INFORMATION SUPPLIED Block Start
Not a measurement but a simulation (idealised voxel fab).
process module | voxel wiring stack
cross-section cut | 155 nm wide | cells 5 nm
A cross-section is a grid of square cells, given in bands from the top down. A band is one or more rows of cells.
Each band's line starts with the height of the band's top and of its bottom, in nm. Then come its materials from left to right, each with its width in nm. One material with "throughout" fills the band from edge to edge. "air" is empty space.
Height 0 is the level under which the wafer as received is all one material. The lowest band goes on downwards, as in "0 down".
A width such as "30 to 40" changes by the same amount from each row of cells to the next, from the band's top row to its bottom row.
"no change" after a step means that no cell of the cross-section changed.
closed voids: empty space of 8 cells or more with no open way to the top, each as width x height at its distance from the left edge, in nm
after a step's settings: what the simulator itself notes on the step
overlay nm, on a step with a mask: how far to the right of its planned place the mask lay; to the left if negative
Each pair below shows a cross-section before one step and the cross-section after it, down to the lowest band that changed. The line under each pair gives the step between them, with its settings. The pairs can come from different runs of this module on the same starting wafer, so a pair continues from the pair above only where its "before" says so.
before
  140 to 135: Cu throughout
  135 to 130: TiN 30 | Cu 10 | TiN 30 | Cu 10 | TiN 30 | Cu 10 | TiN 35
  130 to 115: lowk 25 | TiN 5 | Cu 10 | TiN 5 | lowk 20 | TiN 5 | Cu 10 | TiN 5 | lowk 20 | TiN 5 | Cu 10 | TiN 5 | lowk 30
INFORMATION SUPPLIED Block End

ASSIGNMENT — Once you reach the line with "A width such" in the data above, copy it and every line after it exactly, up to and including the line with "the cross-section changed.".

YOUR RESPONSE —
A width such as "30 to 40" changes by the same amount from each row of cells to the next, from the band's top row to its bottom row.
"no change" after a step means that no cell of the cross-section changed.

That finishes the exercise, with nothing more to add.